DATA PROVIDED —
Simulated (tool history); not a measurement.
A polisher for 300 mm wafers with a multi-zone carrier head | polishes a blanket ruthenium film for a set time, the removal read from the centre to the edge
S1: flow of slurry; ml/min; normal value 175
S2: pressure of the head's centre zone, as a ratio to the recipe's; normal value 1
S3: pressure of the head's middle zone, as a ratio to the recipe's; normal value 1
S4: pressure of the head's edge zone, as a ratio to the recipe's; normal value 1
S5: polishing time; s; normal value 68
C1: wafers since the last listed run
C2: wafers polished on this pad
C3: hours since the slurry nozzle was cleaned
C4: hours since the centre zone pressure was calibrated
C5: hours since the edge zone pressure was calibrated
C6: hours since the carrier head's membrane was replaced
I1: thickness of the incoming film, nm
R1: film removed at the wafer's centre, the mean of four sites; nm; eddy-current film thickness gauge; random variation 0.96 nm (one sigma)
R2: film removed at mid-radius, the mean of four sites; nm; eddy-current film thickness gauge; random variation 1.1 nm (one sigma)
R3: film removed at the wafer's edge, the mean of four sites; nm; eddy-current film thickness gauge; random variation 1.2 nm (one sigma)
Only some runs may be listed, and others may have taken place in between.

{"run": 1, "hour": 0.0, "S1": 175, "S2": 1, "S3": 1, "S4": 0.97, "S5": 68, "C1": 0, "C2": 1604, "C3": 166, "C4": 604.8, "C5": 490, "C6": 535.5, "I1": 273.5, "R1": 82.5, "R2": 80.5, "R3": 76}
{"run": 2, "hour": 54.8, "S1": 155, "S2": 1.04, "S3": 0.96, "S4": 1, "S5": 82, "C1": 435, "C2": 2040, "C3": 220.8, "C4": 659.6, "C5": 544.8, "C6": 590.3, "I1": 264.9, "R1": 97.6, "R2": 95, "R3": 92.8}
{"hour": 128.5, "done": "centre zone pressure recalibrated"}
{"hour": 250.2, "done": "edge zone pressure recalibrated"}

BRIEF — Give an exact copy of the lines above from the line with "R1: film removed" up to and including the line with "Only some runs", and leave everything else out.

WRITTEN REPLY —
R1: film removed at the wafer's centre, the mean of four sites; nm; eddy-current film thickness gauge; random variation 0.96 nm (one sigma)
R2: film removed at mid-radius, the mean of four sites; nm; eddy-current film thickness gauge; random variation 1.1 nm (one sigma)
R3: film removed at the wafer's edge, the mean of four sites; nm; eddy-current film thickness gauge; random variation 1.2 nm (one sigma)
Only some runs may be listed, and others may have taken place in between.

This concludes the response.